■ EXERCISE ■
Word for word, retype the first line of the records and every following line through the one containing "without thickness |".

■ DATASET ENTRIES ■
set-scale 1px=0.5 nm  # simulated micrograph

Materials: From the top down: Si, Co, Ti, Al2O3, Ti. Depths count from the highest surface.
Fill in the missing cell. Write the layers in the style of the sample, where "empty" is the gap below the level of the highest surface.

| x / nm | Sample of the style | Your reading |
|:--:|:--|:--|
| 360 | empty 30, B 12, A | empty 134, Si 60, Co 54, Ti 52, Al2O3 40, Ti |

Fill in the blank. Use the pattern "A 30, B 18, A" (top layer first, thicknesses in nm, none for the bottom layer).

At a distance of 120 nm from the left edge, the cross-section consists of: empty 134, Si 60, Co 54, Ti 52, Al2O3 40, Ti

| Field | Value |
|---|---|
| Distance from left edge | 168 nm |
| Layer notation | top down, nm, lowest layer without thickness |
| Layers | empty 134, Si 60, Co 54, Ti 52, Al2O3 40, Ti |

■ WRITTEN RESPONSE ■
set-scale 1px=0.5 nm  # simulated micrograph

Materials: From the top down: Si, Co, Ti, Al2O3, Ti. Depths count from the highest surface.
Fill in the missing cell. Write the layers in the style of the sample, where "empty" is the gap below the level of the highest surface.

| x / nm | Sample of the style | Your reading |
|:--:|:--|:--|
| 360 | empty 30, B 12, A | empty 134, Si 60, Co 54, Ti 52, Al2O3 40, Ti |

Fill in the blank. Use the pattern "A 30, B 18, A" (top layer first, thicknesses in nm, none for the bottom layer).

At a distance of 120 nm from the left edge, the cross-section consists of: empty 134, Si 60, Co 54, Ti 52, Al2O3 40, Ti

| Field | Value |
|---|---|
| Distance from left edge | 168 nm |
| Layer notation | top down, nm, lowest layer without thickness |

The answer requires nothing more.